• REQUIRED ACTION: Write out every line exactly, from the first line of the records below through the line that contains "set.NAME: the setting".

..........

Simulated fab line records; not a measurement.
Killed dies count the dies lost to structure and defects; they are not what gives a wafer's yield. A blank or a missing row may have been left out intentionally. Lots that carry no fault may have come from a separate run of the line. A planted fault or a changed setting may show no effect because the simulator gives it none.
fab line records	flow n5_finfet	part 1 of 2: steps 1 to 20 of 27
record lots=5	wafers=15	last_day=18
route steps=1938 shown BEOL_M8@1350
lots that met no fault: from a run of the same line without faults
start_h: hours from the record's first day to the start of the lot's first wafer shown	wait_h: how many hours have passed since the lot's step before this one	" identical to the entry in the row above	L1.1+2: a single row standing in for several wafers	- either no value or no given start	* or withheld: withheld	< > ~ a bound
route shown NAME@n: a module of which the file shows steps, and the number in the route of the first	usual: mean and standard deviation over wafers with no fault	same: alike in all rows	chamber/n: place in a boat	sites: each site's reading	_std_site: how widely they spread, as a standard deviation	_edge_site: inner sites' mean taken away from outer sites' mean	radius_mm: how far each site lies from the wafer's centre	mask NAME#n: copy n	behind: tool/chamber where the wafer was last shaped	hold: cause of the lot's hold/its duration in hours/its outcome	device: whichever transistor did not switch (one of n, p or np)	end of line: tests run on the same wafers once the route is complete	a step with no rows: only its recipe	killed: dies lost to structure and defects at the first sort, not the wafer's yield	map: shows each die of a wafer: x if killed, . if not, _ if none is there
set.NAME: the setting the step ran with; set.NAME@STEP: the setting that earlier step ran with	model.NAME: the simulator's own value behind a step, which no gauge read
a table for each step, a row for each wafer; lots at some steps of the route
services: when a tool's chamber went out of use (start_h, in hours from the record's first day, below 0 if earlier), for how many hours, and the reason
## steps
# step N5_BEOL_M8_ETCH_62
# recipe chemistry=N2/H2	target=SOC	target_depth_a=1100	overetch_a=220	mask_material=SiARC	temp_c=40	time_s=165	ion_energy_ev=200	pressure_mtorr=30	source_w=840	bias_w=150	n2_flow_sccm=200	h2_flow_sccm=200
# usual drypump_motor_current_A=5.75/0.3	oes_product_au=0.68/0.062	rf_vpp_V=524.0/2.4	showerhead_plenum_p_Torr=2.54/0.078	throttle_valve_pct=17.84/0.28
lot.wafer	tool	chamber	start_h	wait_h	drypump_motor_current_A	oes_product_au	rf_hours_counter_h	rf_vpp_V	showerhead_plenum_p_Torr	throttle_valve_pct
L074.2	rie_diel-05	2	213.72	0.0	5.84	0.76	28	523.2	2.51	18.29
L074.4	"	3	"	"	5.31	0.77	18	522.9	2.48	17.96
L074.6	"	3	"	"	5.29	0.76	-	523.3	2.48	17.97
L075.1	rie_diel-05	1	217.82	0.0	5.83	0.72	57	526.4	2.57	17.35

..........

• WRITTEN RESPONSE:
Simulated fab line records; not a measurement.
Killed dies count the dies lost to structure and defects; they are not what gives a wafer's yield. A blank or a missing row may have been left out intentionally. Lots that carry no fault may have come from a separate run of the line. A planted fault or a changed setting may show no effect because the simulator gives it none.
fab line records	flow n5_finfet	part 1 of 2: steps 1 to 20 of 27
record lots=5	wafers=15	last_day=18
route steps=1938 shown BEOL_M8@1350
lots that met no fault: from a run of the same line without faults
start_h: hours from the record's first day to the start of the lot's first wafer shown	wait_h: how many hours have passed since the lot's step before this one	" identical to the entry in the row above	L1.1+2: a single row standing in for several wafers	- either no value or no given start	* or withheld: withheld	< > ~ a bound
route shown NAME@n: a module of which the file shows steps, and the number in the route of the first	usual: mean and standard deviation over wafers with no fault	same: alike in all rows	chamber/n: place in a boat	sites: each site's reading	_std_site: how widely they spread, as a standard deviation	_edge_site: inner sites' mean taken away from outer sites' mean	radius_mm: how far each site lies from the wafer's centre	mask NAME#n: copy n	behind: tool/chamber where the wafer was last shaped	hold: cause of the lot's hold/its duration in hours/its outcome	device: whichever transistor did not switch (one of n, p or np)	end of line: tests run on the same wafers once the route is complete	a step with no rows: only its recipe	killed: dies lost to structure and defects at the first sort, not the wafer's yield	map: shows each die of a wafer: x if killed, . if not, _ if none is there
set.NAME: the setting the step ran with; set.NAME@STEP: the setting that earlier step ran with	model.NAME: the simulator's own value behind a step, which no gauge read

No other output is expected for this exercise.